EXERCISE: Please repeat, from the entries that follow, the lines from the one containing "In this notation" through the one containing "Heights from 0" exactly, adding nothing.

-- Opening Marker --

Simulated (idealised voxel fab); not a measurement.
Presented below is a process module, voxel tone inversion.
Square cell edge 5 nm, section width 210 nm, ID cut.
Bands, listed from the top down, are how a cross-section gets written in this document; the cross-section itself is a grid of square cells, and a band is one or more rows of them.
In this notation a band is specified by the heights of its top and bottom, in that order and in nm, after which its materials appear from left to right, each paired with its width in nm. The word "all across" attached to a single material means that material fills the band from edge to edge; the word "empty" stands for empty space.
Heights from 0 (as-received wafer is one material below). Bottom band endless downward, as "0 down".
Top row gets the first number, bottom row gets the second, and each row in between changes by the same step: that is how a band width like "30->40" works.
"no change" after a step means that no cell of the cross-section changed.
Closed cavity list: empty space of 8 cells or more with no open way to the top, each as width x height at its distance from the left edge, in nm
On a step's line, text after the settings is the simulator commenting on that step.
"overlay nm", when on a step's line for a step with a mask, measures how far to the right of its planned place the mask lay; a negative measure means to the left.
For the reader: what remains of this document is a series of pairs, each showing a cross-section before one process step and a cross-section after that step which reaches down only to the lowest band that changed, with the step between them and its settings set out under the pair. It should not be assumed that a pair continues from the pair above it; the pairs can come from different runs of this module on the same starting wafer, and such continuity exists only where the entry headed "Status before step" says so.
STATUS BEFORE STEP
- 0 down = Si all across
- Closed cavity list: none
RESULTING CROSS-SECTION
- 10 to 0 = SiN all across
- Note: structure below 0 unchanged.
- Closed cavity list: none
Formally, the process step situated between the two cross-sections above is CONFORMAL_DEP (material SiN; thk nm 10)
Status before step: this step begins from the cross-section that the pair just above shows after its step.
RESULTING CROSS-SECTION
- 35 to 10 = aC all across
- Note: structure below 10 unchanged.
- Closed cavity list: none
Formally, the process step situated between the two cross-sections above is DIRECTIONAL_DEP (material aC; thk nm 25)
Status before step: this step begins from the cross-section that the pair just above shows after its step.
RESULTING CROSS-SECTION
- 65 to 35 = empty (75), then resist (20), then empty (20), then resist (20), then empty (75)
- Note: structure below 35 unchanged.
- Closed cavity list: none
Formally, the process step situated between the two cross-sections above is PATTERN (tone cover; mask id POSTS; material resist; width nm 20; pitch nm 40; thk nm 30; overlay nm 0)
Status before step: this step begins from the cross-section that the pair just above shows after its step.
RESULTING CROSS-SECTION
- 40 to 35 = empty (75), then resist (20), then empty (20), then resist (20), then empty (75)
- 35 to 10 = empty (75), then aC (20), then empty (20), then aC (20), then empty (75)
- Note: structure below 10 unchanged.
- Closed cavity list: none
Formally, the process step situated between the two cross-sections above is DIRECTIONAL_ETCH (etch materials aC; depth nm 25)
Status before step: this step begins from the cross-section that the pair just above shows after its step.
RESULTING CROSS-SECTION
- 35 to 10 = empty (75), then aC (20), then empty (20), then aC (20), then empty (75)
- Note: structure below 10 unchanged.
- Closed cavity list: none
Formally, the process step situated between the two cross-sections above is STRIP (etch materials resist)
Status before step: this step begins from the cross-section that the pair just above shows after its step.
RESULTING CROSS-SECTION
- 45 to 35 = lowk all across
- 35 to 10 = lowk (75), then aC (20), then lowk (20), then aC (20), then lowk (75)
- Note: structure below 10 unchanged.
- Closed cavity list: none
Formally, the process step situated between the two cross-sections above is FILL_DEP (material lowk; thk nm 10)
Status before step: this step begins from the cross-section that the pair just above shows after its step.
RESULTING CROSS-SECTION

-- Closing Marker --

EXERCISE SOLUTION:
In this notation a band is specified by the heights of its top and bottom, in that order and in nm, after which its materials appear from left to right, each paired with its width in nm. The word "all across" attached to a single material means that material fills the band from edge to edge; the word "empty" stands for empty space.
Heights from 0 (as-received wafer is one material below). Bottom band endless downward, as "0 down".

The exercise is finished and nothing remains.